### Raw data
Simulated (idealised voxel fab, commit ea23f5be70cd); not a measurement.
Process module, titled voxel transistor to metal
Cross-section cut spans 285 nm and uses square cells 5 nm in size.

### Work item
Write all of the records out again exactly.

### Response area
Simulated (idealised voxel fab, commit ea23f5be70cd); not a measurement.
Process module, titled voxel transistor to metal
Cross-section cut spans 285 nm and uses square cells 5 nm in size.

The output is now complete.